--- WORK ITEM ---
Word for word, copy all of the entries.

------ DATA SECTION ------
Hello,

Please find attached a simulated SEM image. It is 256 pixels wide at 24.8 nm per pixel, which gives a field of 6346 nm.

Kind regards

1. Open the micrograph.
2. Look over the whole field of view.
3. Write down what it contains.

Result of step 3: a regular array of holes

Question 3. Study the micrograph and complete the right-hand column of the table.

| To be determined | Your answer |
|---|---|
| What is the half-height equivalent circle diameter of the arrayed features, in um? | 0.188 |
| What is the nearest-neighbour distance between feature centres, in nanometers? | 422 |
------

--- RESPONSE BOX ---
Hello,

Please find attached a simulated SEM image. It is 256 pixels wide at 24.8 nm per pixel, which gives a field of 6346 nm.

Kind regards

1. Open the micrograph.
2. Look over the whole field of view.
3. Write down what it contains.

Result of step 3: a regular array of holes

Question 3. Study the micrograph and complete the right-hand column of the table.

| To be determined | Your answer |
|---|---|
| What is the half-height equivalent circle diameter of the arrayed features, in um? | 0.188 |
| What is the nearest-neighbour distance between feature centres, in nanometers? | 422 |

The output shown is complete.